Information provided =>
■ ■ ■

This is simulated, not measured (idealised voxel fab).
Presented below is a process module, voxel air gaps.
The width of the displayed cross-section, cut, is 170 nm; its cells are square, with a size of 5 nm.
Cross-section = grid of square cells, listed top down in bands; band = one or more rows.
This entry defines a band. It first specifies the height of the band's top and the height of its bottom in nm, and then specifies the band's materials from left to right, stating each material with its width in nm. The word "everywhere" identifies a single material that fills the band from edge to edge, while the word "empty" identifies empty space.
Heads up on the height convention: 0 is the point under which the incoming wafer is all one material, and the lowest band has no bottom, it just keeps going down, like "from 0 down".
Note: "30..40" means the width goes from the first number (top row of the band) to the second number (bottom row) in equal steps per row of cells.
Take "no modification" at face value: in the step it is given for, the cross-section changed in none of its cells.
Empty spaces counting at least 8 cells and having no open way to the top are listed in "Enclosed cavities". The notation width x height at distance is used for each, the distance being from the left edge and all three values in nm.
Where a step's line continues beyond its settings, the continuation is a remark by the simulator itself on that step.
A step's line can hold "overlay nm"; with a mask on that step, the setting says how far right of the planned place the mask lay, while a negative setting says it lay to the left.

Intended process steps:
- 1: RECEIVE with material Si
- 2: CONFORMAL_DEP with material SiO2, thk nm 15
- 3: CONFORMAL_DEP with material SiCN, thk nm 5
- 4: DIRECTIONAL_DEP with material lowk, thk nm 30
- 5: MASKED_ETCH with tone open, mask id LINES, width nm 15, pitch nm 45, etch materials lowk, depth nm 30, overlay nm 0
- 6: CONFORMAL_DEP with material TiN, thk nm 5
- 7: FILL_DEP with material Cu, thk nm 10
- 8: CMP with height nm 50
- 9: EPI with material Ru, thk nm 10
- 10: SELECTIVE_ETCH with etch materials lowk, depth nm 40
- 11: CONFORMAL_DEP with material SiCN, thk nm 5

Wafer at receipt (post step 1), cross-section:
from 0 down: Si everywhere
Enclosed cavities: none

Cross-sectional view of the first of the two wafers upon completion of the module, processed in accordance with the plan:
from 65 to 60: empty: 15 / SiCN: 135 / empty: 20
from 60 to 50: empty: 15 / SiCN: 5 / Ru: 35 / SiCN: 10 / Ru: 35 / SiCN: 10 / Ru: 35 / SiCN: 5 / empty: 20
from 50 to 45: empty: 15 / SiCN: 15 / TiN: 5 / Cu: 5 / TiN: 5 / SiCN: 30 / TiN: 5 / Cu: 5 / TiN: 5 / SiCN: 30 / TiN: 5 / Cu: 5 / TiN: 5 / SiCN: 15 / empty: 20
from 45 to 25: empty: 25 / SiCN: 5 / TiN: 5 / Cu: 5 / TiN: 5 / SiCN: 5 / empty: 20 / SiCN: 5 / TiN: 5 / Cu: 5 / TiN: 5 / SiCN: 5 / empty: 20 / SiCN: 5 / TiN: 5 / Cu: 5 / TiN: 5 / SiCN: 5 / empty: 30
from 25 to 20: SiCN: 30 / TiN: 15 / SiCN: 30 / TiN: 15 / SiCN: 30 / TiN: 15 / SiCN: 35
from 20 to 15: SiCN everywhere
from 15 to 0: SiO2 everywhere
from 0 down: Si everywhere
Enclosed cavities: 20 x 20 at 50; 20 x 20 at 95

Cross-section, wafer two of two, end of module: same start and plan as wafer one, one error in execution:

■ ■ ■

Task item => Starting at the line that has "Heads up on" in the records above, restate word for word every line until the one that has "- 4: DIRECTIONAL_DEP", and include that one as well.

Reply =>
Heads up on the height convention: 0 is the point under which the incoming wafer is all one material, and the lowest band has no bottom, it just keeps going down, like "from 0 down".
Note: "30..40" means the width goes from the first number (top row of the band) to the second number (bottom row) in equal steps per row of cells.
Take "no modification" at face value: in the step it is given for, the cross-section changed in none of its cells.
Empty spaces counting at least 8 cells and having no open way to the top are listed in "Enclosed cavities". The notation width x height at distance is used for each, the distance being from the left edge and all three values in nm.
Where a step's line continues beyond its settings, the continuation is a remark by the simulator itself on that step.
A step's line can hold "overlay nm"; with a mask on that step, the setting says how far right of the planned place the mask lay, while a negative setting says it lay to the left.

Intended process steps:
- 1: RECEIVE with material Si
- 2: CONFORMAL_DEP with material SiO2, thk nm 15
- 3: CONFORMAL_DEP with material SiCN, thk nm 5
- 4: DIRECTIONAL_DEP with material lowk, thk nm 30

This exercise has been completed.